> TASK ITEM: Retype exactly the lines below, beginning with the first and ending with the line where "start_h: hours from" appears.

> INFORMATION PROVIDED:
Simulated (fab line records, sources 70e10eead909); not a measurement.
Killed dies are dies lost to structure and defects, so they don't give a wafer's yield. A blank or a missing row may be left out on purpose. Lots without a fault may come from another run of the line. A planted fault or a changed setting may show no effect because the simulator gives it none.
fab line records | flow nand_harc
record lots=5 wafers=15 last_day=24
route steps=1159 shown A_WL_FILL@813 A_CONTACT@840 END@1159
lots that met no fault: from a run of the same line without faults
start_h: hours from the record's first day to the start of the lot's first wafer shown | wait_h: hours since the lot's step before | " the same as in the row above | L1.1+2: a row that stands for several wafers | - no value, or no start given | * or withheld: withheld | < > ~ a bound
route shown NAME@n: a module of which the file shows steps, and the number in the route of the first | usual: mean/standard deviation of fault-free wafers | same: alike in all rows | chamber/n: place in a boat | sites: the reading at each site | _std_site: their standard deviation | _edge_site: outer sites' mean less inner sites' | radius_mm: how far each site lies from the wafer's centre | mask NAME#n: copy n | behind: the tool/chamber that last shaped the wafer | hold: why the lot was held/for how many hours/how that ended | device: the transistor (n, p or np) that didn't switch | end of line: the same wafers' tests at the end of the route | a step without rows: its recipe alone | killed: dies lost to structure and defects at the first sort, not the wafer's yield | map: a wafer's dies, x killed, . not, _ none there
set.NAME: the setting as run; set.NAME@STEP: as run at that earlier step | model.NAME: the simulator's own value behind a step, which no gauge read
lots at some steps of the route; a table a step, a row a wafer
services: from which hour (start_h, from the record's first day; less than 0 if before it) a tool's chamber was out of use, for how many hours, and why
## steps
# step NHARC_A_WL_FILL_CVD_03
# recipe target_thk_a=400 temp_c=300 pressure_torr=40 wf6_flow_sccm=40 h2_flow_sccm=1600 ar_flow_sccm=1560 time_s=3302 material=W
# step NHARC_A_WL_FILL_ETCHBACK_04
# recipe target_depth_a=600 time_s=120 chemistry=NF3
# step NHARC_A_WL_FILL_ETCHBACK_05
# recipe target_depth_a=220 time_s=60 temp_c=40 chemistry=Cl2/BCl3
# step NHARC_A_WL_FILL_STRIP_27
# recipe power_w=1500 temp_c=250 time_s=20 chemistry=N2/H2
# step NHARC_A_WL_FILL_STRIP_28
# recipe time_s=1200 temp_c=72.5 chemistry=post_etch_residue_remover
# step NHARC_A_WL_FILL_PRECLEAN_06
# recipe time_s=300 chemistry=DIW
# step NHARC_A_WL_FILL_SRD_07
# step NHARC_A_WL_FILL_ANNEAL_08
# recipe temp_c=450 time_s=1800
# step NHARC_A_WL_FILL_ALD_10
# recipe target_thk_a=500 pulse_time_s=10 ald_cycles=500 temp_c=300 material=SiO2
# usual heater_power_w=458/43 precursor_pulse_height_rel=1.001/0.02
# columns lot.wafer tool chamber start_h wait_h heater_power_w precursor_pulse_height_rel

> REPLY:
Simulated (fab line records, sources 70e10eead909); not a measurement.
Killed dies are dies lost to structure and defects, so they don't give a wafer's yield. A blank or a missing row may be left out on purpose. Lots without a fault may come from another run of the line. A planted fault or a changed setting may show no effect because the simulator gives it none.
fab line records | flow nand_harc
record lots=5 wafers=15 last_day=24
route steps=1159 shown A_WL_FILL@813 A_CONTACT@840 END@1159
lots that met no fault: from a run of the same line without faults
start_h: hours from the record's first day to the start of the lot's first wafer shown | wait_h: hours since the lot's step before | " the same as in the row above | L1.1+2: a row that stands for several wafers | - no value, or no start given | * or withheld: withheld | < > ~ a bound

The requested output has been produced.